Data excerpts -
■ ■ ■ ■
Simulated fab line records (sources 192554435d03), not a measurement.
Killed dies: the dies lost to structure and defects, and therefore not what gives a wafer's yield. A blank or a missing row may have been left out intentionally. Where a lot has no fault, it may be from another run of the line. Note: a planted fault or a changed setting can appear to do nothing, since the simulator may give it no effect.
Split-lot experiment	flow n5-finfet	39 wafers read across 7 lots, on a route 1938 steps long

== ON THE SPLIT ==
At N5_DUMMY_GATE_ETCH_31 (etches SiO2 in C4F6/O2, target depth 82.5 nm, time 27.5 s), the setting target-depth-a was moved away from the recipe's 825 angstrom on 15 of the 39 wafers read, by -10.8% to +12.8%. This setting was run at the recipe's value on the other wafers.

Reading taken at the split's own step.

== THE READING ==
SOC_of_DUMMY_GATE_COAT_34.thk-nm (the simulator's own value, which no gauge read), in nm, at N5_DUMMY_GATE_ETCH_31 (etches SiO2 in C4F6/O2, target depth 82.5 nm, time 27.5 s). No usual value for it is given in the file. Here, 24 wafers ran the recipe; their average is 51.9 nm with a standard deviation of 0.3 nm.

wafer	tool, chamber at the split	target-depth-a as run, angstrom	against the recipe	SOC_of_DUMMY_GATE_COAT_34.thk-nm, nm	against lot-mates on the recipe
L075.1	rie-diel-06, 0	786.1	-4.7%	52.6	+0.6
■ ■ ■ ■

Activity - Please give each line above again, word for word.

Result -
Simulated fab line records (sources 192554435d03), not a measurement.
Killed dies: the dies lost to structure and defects, and therefore not what gives a wafer's yield. A blank or a missing row may have been left out intentionally. Where a lot has no fault, it may be from another run of the line. Note: a planted fault or a changed setting can appear to do nothing, since the simulator may give it no effect.
Split-lot experiment	flow n5-finfet	39 wafers read across 7 lots, on a route 1938 steps long

== ON THE SPLIT ==
At N5_DUMMY_GATE_ETCH_31 (etches SiO2 in C4F6/O2, target depth 82.5 nm, time 27.5 s), the setting target-depth-a was moved away from the recipe's 825 angstrom on 15 of the 39 wafers read, by -10.8% to +12.8%. This setting was run at the recipe's value on the other wafers.

Reading taken at the split's own step.

== THE READING ==
SOC_of_DUMMY_GATE_COAT_34.thk-nm (the simulator's own value, which no gauge read), in nm, at N5_DUMMY_GATE_ETCH_31 (etches SiO2 in C4F6/O2, target depth 82.5 nm, time 27.5 s). No usual value for it is given in the file. Here, 24 wafers ran the recipe; their average is 51.9 nm with a standard deviation of 0.3 nm.

wafer	tool, chamber at the split	target-depth-a as run, angstrom	against the recipe	SOC_of_DUMMY_GATE_COAT_34.thk-nm, nm	against lot-mates on the recipe
L075.1	rie-diel-06, 0	786.1	-4.7%	52.6	+0.6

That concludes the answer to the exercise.